- - - - - - -
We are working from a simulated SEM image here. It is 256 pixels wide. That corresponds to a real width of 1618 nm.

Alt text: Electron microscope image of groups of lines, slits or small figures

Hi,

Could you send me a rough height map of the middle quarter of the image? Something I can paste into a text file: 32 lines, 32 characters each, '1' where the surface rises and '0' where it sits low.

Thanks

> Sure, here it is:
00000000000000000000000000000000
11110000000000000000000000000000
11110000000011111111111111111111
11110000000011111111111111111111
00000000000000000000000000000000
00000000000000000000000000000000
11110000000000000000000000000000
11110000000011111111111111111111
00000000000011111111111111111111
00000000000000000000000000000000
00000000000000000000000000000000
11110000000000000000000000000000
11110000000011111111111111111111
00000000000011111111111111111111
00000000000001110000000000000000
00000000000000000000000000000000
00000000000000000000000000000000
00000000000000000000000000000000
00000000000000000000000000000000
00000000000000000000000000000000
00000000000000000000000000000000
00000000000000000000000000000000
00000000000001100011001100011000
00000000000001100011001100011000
- - - - - - -

#### Assignment:
Your task is to retype the complete material exactly as it was given.

#### Written reply:
We are working from a simulated SEM image here. It is 256 pixels wide. That corresponds to a real width of 1618 nm.

Alt text: Electron microscope image of groups of lines, slits or small figures

Hi,

Could you send me a rough height map of the middle quarter of the image? Something I can paste into a text file: 32 lines, 32 characters each, '1' where the surface rises and '0' where it sits low.

Thanks

> Sure, here it is:
00000000000000000000000000000000
11110000000000000000000000000000
11110000000011111111111111111111
11110000000011111111111111111111
00000000000000000000000000000000
00000000000000000000000000000000
11110000000000000000000000000000
11110000000011111111111111111111
00000000000011111111111111111111
00000000000000000000000000000000
00000000000000000000000000000000
11110000000000000000000000000000
11110000000011111111111111111111
00000000000011111111111111111111
00000000000001110000000000000000
00000000000000000000000000000000
00000000000000000000000000000000
00000000000000000000000000000000
00000000000000000000000000000000
00000000000000000000000000000000
00000000000000000000000000000000
00000000000000000000000000000000
00000000000001100011001100011000
00000000000001100011001100011000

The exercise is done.